• _Assignment_:
Transcribe all of the data exactly, leaving nothing out.

• _Data supplied_:
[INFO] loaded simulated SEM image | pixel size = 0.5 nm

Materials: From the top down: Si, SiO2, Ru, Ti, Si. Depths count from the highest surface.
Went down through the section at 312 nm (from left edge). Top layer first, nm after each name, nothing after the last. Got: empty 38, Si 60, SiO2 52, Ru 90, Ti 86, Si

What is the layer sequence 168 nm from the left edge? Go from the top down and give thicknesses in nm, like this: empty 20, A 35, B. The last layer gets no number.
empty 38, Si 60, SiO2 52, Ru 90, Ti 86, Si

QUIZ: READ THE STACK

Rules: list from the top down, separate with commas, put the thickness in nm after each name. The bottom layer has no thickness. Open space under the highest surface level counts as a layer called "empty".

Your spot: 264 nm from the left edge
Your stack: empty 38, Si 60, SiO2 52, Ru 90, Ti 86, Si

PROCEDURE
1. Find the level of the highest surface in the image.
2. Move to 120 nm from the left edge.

• _Task solution_:
[INFO] loaded simulated SEM image | pixel size = 0.5 nm

Materials: From the top down: Si, SiO2, Ru, Ti, Si. Depths count from the highest surface.
Went down through the section at 312 nm (from left edge). Top layer first, nm after each name, nothing after the last. Got: empty 38, Si 60, SiO2 52, Ru 90, Ti 86, Si

What is the layer sequence 168 nm from the left edge? Go from the top down and give thicknesses in nm, like this: empty 20, A 35, B. The last layer gets no number.
empty 38, Si 60, SiO2 52, Ru 90, Ti 86, Si

QUIZ: READ THE STACK

Rules: list from the top down, separate with commas, put the thickness in nm after each name. The bottom layer has no thickness. Open space under the highest surface level counts as a layer called "empty".

Your spot: 264 nm from the left edge
Your stack: empty 38, Si 60, SiO2 52, Ru 90, Ti 86, Si

PROCEDURE
1. Find the level of the highest surface in the image.
2. Move to 120 nm from the left edge.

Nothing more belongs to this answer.